◆ WORK REQUEST: Nothing but the data itself, reproduced exactly, is the expected answer.

START DATA SECTION

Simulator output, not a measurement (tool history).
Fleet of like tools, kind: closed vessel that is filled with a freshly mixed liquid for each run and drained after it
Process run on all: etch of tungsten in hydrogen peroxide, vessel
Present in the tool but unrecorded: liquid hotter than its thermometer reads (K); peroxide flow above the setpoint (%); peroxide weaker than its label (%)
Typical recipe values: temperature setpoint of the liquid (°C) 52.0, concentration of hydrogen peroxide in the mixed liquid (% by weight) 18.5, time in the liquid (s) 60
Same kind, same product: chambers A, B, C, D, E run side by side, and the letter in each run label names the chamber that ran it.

END DATA SECTION

◆ EXERCISE OUTPUT:
Simulator output, not a measurement (tool history).
Fleet of like tools, kind: closed vessel that is filled with a freshly mixed liquid for each run and drained after it
Process run on all: etch of tungsten in hydrogen peroxide, vessel
Present in the tool but unrecorded: liquid hotter than its thermometer reads (K); peroxide flow above the setpoint (%); peroxide weaker than its label (%)
Typical recipe values: temperature setpoint of the liquid (°C) 52.0, concentration of hydrogen peroxide in the mixed liquid (% by weight) 18.5, time in the liquid (s) 60
Same kind, same product: chambers A, B, C, D, E run side by side, and the letter in each run label names the chamber that ran it.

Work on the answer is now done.